_Exercise data_.
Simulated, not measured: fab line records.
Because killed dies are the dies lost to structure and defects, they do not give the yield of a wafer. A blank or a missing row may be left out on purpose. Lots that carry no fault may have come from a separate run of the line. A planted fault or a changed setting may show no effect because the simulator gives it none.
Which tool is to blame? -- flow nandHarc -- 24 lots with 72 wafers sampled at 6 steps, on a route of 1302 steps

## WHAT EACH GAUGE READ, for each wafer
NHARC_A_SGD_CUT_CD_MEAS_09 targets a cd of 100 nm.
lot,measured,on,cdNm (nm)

_Action item_. Line by line, reproduce the data exactly.

_Solution_.
Simulated, not measured: fab line records.
Because killed dies are the dies lost to structure and defects, they do not give the yield of a wafer. A blank or a missing row may be left out on purpose. Lots that carry no fault may have come from a separate run of the line. A planted fault or a changed setting may show no effect because the simulator gives it none.
Which tool is to blame? -- flow nandHarc -- 24 lots with 72 wafers sampled at 6 steps, on a route of 1302 steps

## WHAT EACH GAUGE READ, for each wafer
NHARC_A_SGD_CUT_CD_MEAS_09 targets a cd of 100 nm.
lot,measured,on,cdNm (nm)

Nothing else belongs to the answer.